→ **TASK ITEM**
Every single line below has to be printed once more, exactly.

→ **DATA SHOWN**
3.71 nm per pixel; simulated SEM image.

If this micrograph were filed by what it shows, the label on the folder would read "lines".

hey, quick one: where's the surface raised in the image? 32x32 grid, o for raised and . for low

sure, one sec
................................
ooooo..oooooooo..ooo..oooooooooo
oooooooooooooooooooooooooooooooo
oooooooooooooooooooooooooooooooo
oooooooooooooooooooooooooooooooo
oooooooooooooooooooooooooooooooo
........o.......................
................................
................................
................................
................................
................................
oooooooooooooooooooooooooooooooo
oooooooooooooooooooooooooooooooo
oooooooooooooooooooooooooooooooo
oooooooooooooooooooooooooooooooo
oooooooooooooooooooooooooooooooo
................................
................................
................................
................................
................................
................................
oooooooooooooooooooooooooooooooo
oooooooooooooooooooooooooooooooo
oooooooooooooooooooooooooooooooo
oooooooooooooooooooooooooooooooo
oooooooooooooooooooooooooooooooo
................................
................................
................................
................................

→ **RESPONSE**
3.71 nm per pixel; simulated SEM image.

If this micrograph were filed by what it shows, the label on the folder would read "lines".

hey, quick one: where's the surface raised in the image? 32x32 grid, o for raised and . for low

sure, one sec
................................
ooooo..oooooooo..ooo..oooooooooo
oooooooooooooooooooooooooooooooo
oooooooooooooooooooooooooooooooo
oooooooooooooooooooooooooooooooo
oooooooooooooooooooooooooooooooo
........o.......................
................................
................................
................................
................................
................................
oooooooooooooooooooooooooooooooo
oooooooooooooooooooooooooooooooo
oooooooooooooooooooooooooooooooo
oooooooooooooooooooooooooooooooo
oooooooooooooooooooooooooooooooo
................................
................................
................................
................................
................................
................................
oooooooooooooooooooooooooooooooo
oooooooooooooooooooooooooooooooo
oooooooooooooooooooooooooooooooo
oooooooooooooooooooooooooooooooo
oooooooooooooooooooooooooooooooo
................................
................................
................................
................................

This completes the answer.